━━━ Source material ━━━

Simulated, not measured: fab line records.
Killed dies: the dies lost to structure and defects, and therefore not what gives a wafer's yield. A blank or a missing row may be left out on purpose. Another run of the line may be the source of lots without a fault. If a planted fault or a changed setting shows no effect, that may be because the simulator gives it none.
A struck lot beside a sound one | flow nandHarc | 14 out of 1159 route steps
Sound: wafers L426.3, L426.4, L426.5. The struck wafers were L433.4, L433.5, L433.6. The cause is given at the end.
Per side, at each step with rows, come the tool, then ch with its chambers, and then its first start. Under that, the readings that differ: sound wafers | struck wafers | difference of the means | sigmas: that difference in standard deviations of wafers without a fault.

━━━

| Work instruction |
Your job is to reproduce the listing exactly.

| Problem solution |
Simulated, not measured: fab line records.
Killed dies: the dies lost to structure and defects, and therefore not what gives a wafer's yield. A blank or a missing row may be left out on purpose. Another run of the line may be the source of lots without a fault. If a planted fault or a changed setting shows no effect, that may be because the simulator gives it none.
A struck lot beside a sound one | flow nandHarc | 14 out of 1159 route steps
Sound: wafers L426.3, L426.4, L426.5. The struck wafers were L433.4, L433.5, L433.6. The cause is given at the end.
Per side, at each step with rows, come the tool, then ch with its chambers, and then its first start. Under that, the readings that differ: sound wafers | struck wafers | difference of the means | sigmas: that difference in standard deviations of wafers without a fault.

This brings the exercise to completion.